▶ **Work request**:
Begin at the first line of the records below and, please, give each line again exactly until the line with "the raised lines" is included.

[Start of section]
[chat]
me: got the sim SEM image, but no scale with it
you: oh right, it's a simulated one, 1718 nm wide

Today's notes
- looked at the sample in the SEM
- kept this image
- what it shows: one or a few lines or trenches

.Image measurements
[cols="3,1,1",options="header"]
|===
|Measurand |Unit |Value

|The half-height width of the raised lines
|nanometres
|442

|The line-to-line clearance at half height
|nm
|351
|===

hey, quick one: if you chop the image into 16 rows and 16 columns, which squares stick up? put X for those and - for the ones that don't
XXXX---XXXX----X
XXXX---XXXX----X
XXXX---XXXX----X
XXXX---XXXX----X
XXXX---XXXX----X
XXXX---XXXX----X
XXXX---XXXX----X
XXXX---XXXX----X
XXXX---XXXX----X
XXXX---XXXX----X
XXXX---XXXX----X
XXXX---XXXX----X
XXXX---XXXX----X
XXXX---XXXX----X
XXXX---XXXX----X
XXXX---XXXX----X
[End of section]

▶ **Written solution**:
[chat]
me: got the sim SEM image, but no scale with it
you: oh right, it's a simulated one, 1718 nm wide

Today's notes
- looked at the sample in the SEM
- kept this image
- what it shows: one or a few lines or trenches

.Image measurements
[cols="3,1,1",options="header"]
|===
|Measurand |Unit |Value

|The half-height width of the raised lines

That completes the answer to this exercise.